Dataset excerpts section start
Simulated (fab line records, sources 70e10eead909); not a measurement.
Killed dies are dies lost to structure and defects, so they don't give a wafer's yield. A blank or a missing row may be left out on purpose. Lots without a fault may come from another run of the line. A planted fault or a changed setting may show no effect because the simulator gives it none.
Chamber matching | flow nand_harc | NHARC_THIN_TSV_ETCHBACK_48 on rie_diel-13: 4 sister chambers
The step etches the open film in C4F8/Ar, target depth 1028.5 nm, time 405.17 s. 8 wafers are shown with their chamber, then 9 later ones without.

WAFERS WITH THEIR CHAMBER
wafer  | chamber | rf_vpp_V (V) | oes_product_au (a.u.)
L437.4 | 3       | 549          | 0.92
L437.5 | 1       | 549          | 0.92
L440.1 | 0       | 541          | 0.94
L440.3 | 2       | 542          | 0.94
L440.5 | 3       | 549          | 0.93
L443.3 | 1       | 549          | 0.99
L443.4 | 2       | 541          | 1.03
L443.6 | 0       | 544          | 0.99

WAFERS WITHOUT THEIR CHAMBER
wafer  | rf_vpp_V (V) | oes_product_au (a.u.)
Dataset excerpts section end

_Work task_
Print again the lines of the entries above that fall between the line holding "Killed dies are" and the line holding "WAFERS WITHOUT THEIR CHAMBER", inclusive, exactly as they stand.

_Solution_
Killed dies are dies lost to structure and defects, so they don't give a wafer's yield. A blank or a missing row may be left out on purpose. Lots without a fault may come from another run of the line. A planted fault or a changed setting may show no effect because the simulator gives it none.
Chamber matching | flow nand_harc | NHARC_THIN_TSV_ETCHBACK_48 on rie_diel-13: 4 sister chambers
The step etches the open film in C4F8/Ar, target depth 1028.5 nm, time 405.17 s. 8 wafers are shown with their chamber, then 9 later ones without.

WAFERS WITH THEIR CHAMBER
wafer  | chamber | rf_vpp_V (V) | oes_product_au (a.u.)
L437.4 | 3       | 549          | 0.92
L437.5 | 1       | 549          | 0.92
L440.1 | 0       | 541          | 0.94
L440.3 | 2       | 542          | 0.94
L440.5 | 3       | 549          | 0.93
L443.3 | 1       | 549          | 0.99
L443.4 | 2       | 541          | 1.03
L443.6 | 0       | 544          | 0.99

WAFERS WITHOUT THEIR CHAMBER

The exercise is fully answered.